▶ [MATERIAL PROVIDED]:
________________

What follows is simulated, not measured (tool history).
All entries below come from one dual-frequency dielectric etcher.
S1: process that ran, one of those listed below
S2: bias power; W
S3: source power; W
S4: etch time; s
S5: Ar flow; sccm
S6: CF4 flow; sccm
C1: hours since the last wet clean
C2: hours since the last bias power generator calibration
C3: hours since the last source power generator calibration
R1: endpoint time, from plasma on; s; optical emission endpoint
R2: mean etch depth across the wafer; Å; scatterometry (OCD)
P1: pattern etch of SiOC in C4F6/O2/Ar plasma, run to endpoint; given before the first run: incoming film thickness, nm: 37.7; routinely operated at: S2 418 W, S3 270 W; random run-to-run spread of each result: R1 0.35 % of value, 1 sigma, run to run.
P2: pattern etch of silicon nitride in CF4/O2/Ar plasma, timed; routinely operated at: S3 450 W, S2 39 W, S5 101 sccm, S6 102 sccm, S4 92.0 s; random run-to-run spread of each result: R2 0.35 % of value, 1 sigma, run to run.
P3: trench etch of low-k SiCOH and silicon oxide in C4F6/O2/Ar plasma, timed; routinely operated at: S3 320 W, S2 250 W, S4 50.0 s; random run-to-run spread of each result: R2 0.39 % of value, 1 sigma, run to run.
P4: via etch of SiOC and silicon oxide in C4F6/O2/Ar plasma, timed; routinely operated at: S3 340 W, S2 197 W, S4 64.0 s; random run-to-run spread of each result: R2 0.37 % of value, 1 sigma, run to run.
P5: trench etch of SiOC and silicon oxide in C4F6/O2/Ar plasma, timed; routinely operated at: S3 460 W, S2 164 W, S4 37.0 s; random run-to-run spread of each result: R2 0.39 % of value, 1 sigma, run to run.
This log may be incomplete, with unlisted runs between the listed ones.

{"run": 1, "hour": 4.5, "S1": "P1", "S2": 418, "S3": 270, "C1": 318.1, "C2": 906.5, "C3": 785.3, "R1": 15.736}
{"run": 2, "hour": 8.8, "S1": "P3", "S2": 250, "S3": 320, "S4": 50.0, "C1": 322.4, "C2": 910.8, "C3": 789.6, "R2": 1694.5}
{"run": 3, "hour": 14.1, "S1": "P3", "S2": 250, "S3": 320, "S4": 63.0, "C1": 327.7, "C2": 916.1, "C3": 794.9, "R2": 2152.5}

________________

▶ [BRIEF]: Output, please, only the lines running from the start of the entries through the line that contains "C1: hours since the last wet clean", including both of those lines.

▶ [SOLUTION]:
What follows is simulated, not measured (tool history).
All entries below come from one dual-frequency dielectric etcher.
S1: process that ran, one of those listed below
S2: bias power; W
S3: source power; W
S4: etch time; s
S5: Ar flow; sccm
S6: CF4 flow; sccm
C1: hours since the last wet clean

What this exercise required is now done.